- _INFORMATION PROVIDED_

Content starts

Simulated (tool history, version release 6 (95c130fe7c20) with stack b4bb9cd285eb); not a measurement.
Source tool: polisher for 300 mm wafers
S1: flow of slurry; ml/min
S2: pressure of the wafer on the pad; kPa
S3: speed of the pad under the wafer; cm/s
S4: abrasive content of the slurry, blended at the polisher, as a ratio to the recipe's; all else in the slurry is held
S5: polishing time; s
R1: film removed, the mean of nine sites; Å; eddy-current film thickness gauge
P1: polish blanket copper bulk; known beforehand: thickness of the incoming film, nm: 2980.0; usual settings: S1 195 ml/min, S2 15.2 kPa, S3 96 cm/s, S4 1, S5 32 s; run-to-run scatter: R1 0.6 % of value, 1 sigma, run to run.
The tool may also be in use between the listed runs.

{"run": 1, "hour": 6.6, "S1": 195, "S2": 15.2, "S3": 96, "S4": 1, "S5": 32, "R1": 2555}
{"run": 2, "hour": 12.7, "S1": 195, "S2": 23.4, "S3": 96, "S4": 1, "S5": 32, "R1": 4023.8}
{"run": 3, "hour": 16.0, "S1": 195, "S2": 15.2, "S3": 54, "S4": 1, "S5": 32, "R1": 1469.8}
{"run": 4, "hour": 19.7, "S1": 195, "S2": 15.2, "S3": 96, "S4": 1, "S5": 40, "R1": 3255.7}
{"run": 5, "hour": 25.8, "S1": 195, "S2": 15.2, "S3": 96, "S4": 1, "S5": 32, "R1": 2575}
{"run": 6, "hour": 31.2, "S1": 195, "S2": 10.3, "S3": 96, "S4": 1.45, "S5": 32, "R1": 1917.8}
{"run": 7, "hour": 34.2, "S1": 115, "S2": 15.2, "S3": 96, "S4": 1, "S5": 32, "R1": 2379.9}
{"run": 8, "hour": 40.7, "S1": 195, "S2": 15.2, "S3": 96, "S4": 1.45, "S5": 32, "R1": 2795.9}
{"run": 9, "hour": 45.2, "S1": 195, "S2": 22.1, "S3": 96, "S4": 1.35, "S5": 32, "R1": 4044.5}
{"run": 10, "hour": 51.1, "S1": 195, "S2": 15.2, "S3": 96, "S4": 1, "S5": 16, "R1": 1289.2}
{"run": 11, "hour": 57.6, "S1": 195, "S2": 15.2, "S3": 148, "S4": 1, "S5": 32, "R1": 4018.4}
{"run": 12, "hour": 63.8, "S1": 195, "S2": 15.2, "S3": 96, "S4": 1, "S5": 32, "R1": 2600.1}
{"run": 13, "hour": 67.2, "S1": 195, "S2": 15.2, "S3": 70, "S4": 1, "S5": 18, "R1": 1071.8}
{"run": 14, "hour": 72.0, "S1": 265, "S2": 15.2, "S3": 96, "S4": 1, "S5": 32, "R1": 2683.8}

Content ends

- _WORK TASK_
Word for word, repeat the data from its first line through the line with "S3: speed of the pad under the wafer; cm/s", including both of those lines and no others.

- _RESULT_
Simulated (tool history, version release 6 (95c130fe7c20) with stack b4bb9cd285eb); not a measurement.
Source tool: polisher for 300 mm wafers
S1: flow of slurry; ml/min
S2: pressure of the wafer on the pad; kPa
S3: speed of the pad under the wafer; cm/s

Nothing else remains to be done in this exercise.